→ **ACTIVITY**: The stretch wanted below opens at the line containing "wafer,chamber,rfFwdPowerW (W)" and closes at the line containing "L643.6,can't be placed: 2 or 1 or 0 or 3,0". Please return it exactly, with no other lines.

────────────────

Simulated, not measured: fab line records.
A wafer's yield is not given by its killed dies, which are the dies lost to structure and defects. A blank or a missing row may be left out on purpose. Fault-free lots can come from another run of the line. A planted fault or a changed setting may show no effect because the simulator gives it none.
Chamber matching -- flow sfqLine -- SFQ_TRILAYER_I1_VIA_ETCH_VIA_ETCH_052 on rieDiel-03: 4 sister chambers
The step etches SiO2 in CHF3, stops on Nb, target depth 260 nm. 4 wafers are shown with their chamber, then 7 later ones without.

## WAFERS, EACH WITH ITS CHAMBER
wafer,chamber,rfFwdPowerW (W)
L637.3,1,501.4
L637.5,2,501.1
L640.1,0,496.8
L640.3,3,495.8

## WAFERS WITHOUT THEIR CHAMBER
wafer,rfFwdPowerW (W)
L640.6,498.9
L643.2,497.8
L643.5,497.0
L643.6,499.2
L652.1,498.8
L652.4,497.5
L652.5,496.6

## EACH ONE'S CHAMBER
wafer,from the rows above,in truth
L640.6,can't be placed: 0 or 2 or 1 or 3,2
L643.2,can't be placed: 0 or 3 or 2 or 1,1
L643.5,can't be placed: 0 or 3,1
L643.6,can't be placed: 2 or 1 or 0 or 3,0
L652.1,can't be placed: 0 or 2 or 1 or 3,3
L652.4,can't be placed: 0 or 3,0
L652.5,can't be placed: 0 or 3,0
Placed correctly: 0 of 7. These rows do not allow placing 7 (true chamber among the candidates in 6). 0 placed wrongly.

────────────────

→ **ANSWER SPACE**:
wafer,chamber,rfFwdPowerW (W)
L637.3,1,501.4
L637.5,2,501.1
L640.1,0,496.8
L640.3,3,495.8

## WAFERS WITHOUT THEIR CHAMBER
wafer,rfFwdPowerW (W)
L640.6,498.9
L643.2,497.8
L643.5,497.0
L643.6,499.2
L652.1,498.8
L652.4,497.5
L652.5,496.6

## EACH ONE'S CHAMBER
wafer,from the rows above,in truth
L640.6,can't be placed: 0 or 2 or 1 or 3,2
L643.2,can't be placed: 0 or 3 or 2 or 1,1
L643.5,can't be placed: 0 or 3,1
L643.6,can't be placed: 2 or 1 or 0 or 3,0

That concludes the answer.